| SUPPLIED RECORDS |
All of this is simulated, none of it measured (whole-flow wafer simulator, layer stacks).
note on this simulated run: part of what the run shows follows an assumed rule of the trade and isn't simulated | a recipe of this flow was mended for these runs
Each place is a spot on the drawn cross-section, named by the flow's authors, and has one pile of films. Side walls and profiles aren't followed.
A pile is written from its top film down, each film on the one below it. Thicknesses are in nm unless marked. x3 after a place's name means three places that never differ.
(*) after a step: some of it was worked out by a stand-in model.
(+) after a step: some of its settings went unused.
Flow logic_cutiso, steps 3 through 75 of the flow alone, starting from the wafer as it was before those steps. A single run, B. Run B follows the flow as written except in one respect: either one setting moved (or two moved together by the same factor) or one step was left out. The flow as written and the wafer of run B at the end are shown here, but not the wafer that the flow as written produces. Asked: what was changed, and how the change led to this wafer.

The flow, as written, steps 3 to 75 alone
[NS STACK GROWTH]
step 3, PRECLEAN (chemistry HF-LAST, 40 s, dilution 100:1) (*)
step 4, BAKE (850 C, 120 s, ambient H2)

| ASSIGNMENT |
Your output must be an exact copy of every entry.

| REPLY |
All of this is simulated, none of it measured (whole-flow wafer simulator, layer stacks).
note on this simulated run: part of what the run shows follows an assumed rule of the trade and isn't simulated | a recipe of this flow was mended for these runs
Each place is a spot on the drawn cross-section, named by the flow's authors, and has one pile of films. Side walls and profiles aren't followed.
A pile is written from its top film down, each film on the one below it. Thicknesses are in nm unless marked. x3 after a place's name means three places that never differ.
(*) after a step: some of it was worked out by a stand-in model.
(+) after a step: some of its settings went unused.
Flow logic_cutiso, steps 3 through 75 of the flow alone, starting from the wafer as it was before those steps. A single run, B. Run B follows the flow as written except in one respect: either one setting moved (or two moved together by the same factor) or one step was left out. The flow as written and the wafer of run B at the end are shown here, but not the wafer that the flow as written produces. Asked: what was changed, and how the change led to this wafer.

The flow, as written, steps 3 to 75 alone
[NS STACK GROWTH]
step 3, PRECLEAN (chemistry HF-LAST, 40 s, dilution 100:1) (*)
step 4, BAKE (850 C, 120 s, ambient H2)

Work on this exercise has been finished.